- _Task item_: Return the records verbatim.

- _Data listing_:
--------------------------------------------------

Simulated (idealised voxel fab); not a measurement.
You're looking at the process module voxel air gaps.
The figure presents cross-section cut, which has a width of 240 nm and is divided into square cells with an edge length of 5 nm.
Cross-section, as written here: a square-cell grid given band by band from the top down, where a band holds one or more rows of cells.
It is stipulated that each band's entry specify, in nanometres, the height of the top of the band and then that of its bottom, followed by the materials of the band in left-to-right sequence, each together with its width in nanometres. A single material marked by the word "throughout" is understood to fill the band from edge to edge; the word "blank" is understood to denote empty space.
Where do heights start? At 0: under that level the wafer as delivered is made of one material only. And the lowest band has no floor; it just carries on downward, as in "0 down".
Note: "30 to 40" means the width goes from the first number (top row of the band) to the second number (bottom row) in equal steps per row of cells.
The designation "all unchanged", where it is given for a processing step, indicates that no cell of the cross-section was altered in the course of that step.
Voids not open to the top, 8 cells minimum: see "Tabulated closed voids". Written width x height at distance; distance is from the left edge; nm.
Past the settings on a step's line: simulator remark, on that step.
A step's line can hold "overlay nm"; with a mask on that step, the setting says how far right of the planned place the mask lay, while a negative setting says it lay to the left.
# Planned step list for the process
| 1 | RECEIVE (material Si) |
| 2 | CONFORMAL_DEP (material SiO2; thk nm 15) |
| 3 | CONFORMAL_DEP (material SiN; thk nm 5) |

--------------------------------------------------

- _Exercise output_:
Simulated (idealised voxel fab); not a measurement.
You're looking at the process module voxel air gaps.
The figure presents cross-section cut, which has a width of 240 nm and is divided into square cells with an edge length of 5 nm.
Cross-section, as written here: a square-cell grid given band by band from the top down, where a band holds one or more rows of cells.
It is stipulated that each band's entry specify, in nanometres, the height of the top of the band and then that of its bottom, followed by the materials of the band in left-to-right sequence, each together with its width in nanometres. A single material marked by the word "throughout" is understood to fill the band from edge to edge; the word "blank" is understood to denote empty space.
Where do heights start? At 0: under that level the wafer as delivered is made of one material only. And the lowest band has no floor; it just carries on downward, as in "0 down".
Note: "30 to 40" means the width goes from the first number (top row of the band) to the second number (bottom row) in equal steps per row of cells.
The designation "all unchanged", where it is given for a processing step, indicates that no cell of the cross-section was altered in the course of that step.
Voids not open to the top, 8 cells minimum: see "Tabulated closed voids". Written width x height at distance; distance is from the left edge; nm.
Past the settings on a step's line: simulator remark, on that step.
A step's line can hold "overlay nm"; with a mask on that step, the setting says how far right of the planned place the mask lay, while a negative setting says it lay to the left.
# Planned step list for the process
| 1 | RECEIVE (material Si) |
| 2 | CONFORMAL_DEP (material SiO2; thk nm 15) |
| 3 | CONFORMAL_DEP (material SiN; thk nm 5) |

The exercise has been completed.